— WORK ITEM —
Please restate, exactly as written, the lines running from the beginning of the material through the line that has "note on this" in it.

— MATERIAL SUPPLIED —
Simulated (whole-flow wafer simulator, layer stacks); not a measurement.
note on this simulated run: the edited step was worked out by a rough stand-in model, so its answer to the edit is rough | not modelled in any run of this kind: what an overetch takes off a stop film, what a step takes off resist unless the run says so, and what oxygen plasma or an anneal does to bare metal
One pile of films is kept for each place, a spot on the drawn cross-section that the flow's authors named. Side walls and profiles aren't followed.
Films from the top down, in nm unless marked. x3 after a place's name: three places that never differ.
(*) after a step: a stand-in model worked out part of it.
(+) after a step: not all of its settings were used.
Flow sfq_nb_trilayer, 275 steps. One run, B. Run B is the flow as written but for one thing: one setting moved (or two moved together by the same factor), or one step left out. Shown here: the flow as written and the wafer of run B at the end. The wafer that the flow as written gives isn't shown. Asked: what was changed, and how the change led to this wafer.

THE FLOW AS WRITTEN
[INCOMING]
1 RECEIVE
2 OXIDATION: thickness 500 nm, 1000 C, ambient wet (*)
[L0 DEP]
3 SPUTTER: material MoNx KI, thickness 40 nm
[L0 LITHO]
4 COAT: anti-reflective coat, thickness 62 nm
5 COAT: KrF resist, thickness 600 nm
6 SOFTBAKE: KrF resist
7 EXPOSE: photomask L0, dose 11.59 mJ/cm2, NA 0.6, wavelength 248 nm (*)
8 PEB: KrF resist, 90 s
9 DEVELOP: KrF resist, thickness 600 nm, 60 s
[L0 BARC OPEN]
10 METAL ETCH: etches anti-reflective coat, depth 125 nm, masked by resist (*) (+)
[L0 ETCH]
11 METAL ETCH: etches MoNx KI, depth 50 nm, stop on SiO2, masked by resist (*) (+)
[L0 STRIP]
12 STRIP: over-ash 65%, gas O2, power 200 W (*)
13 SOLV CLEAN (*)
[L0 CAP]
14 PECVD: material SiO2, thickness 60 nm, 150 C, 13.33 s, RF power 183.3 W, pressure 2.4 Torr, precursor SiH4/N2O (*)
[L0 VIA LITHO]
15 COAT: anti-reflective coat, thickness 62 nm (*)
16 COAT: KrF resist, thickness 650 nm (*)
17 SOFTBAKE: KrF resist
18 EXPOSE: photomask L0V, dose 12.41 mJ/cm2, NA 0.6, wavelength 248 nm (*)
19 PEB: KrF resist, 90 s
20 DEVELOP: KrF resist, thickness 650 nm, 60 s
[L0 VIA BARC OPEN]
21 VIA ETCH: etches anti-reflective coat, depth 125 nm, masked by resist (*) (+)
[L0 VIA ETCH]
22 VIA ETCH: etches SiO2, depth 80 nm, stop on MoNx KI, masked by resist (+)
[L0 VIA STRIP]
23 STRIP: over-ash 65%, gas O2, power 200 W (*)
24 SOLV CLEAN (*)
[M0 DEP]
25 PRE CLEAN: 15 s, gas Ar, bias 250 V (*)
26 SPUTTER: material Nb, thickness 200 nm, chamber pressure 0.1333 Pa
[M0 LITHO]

— ANSWER BOX —
Simulated (whole-flow wafer simulator, layer stacks); not a measurement.
note on this simulated run: the edited step was worked out by a rough stand-in model, so its answer to the edit is rough | not modelled in any run of this kind: what an overetch takes off a stop film, what a step takes off resist unless the run says so, and what oxygen plasma or an anneal does to bare metal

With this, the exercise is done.